--- Assignment ---
Once you find the line with "across 12 lots" in the entries below, return exactly every line from it through the line with "At SKY_GATE_OXIDE_TW_MEAS_14 the".

==*==

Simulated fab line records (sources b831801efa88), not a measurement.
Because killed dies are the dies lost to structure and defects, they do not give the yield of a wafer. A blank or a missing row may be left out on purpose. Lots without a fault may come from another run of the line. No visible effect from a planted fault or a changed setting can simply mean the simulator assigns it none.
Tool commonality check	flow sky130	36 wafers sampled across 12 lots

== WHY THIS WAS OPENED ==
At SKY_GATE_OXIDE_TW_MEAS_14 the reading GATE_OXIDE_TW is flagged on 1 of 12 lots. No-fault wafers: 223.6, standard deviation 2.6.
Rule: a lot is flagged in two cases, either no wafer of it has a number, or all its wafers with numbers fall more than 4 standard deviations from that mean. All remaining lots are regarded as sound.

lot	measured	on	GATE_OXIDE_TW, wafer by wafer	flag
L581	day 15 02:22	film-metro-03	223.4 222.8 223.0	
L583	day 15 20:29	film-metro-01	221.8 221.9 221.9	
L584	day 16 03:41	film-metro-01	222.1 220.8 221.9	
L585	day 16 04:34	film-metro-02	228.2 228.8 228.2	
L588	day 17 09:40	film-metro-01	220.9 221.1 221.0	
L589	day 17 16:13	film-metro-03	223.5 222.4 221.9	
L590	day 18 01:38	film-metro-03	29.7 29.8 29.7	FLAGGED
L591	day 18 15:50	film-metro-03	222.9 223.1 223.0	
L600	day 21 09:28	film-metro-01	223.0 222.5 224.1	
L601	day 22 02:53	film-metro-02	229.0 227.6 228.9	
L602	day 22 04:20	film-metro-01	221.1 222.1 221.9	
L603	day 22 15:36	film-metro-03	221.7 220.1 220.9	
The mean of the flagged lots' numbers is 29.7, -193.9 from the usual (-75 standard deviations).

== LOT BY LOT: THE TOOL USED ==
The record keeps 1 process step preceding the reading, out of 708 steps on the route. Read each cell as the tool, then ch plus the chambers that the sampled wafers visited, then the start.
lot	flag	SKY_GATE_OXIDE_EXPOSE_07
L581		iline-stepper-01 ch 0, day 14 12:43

==*==

--- Solution ---
Tool commonality check	flow sky130	36 wafers sampled across 12 lots

== WHY THIS WAS OPENED ==
At SKY_GATE_OXIDE_TW_MEAS_14 the reading GATE_OXIDE_TW is flagged on 1 of 12 lots. No-fault wafers: 223.6, standard deviation 2.6.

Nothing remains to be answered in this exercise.